• [Assigned task]
Transcribe each entry so that nothing differs from the original.

• [Entries shown]
+ + +

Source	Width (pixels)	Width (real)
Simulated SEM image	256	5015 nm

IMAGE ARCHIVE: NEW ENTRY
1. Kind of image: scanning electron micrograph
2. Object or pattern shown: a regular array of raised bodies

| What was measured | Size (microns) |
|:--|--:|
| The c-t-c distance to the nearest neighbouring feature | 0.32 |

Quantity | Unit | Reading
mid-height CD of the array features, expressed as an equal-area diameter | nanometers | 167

+ + +

• [Worked solution]
Source	Width (pixels)	Width (real)
Simulated SEM image	256	5015 nm

IMAGE ARCHIVE: NEW ENTRY
1. Kind of image: scanning electron micrograph
2. Object or pattern shown: a regular array of raised bodies

| What was measured | Size (microns) |
|:--|--:|
| The c-t-c distance to the nearest neighbouring feature | 0.32 |

Quantity | Unit | Reading
mid-height CD of the array features, expressed as an equal-area diameter | nanometers | 167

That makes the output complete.